========

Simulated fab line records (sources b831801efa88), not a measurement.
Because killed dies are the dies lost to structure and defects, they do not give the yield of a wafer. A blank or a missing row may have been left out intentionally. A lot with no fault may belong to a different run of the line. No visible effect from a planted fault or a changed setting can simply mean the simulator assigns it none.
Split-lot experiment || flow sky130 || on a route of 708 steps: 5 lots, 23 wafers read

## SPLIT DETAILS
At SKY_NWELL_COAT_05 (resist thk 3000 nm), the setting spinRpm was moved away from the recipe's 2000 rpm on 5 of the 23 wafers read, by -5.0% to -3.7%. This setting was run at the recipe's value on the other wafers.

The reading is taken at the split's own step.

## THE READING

========

◆ WORK REQUEST
Write the entries above out again, unchanged and complete.

◆ SOLUTION
Simulated fab line records (sources b831801efa88), not a measurement.
Because killed dies are the dies lost to structure and defects, they do not give the yield of a wafer. A blank or a missing row may have been left out intentionally. A lot with no fault may belong to a different run of the line. No visible effect from a planted fault or a changed setting can simply mean the simulator assigns it none.
Split-lot experiment || flow sky130 || on a route of 708 steps: 5 lots, 23 wafers read

## SPLIT DETAILS
At SKY_NWELL_COAT_05 (resist thk 3000 nm), the setting spinRpm was moved away from the recipe's 2000 rpm on 5 of the 23 wafers read, by -5.0% to -3.7%. This setting was run at the recipe's value on the other wafers.

The reading is taken at the split's own step.

## THE READING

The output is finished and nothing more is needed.